• [Action item]:
Produce the full set of records below once more, exactly as they stand.

Start of Source information

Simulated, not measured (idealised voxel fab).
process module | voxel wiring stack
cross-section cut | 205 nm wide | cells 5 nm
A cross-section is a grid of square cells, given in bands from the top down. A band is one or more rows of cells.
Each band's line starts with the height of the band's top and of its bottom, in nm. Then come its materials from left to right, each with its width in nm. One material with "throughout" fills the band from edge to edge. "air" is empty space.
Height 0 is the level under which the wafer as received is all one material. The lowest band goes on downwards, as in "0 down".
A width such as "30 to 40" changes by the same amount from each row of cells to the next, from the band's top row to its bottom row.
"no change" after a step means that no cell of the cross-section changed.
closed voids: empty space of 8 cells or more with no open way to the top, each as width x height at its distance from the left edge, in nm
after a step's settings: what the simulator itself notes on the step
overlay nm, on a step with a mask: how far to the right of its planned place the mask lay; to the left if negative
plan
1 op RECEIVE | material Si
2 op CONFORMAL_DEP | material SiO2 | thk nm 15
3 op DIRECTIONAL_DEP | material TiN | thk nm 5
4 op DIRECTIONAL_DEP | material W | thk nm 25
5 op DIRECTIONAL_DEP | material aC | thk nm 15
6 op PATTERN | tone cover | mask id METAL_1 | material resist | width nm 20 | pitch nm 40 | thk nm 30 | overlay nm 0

End of Source information

• [Response]:
Simulated, not measured (idealised voxel fab).
process module | voxel wiring stack
cross-section cut | 205 nm wide | cells 5 nm
A cross-section is a grid of square cells, given in bands from the top down. A band is one or more rows of cells.
Each band's line starts with the height of the band's top and of its bottom, in nm. Then come its materials from left to right, each with its width in nm. One material with "throughout" fills the band from edge to edge. "air" is empty space.
Height 0 is the level under which the wafer as received is all one material. The lowest band goes on downwards, as in "0 down".
A width such as "30 to 40" changes by the same amount from each row of cells to the next, from the band's top row to its bottom row.
"no change" after a step means that no cell of the cross-section changed.
closed voids: empty space of 8 cells or more with no open way to the top, each as width x height at its distance from the left edge, in nm
after a step's settings: what the simulator itself notes on the step
overlay nm, on a step with a mask: how far to the right of its planned place the mask lay; to the left if negative
plan
1 op RECEIVE | material Si
2 op CONFORMAL_DEP | material SiO2 | thk nm 15
3 op DIRECTIONAL_DEP | material TiN | thk nm 5
4 op DIRECTIONAL_DEP | material W | thk nm 25
5 op DIRECTIONAL_DEP | material aC | thk nm 15
6 op PATTERN | tone cover | mask id METAL_1 | material resist | width nm 20 | pitch nm 40 | thk nm 30 | overlay nm 0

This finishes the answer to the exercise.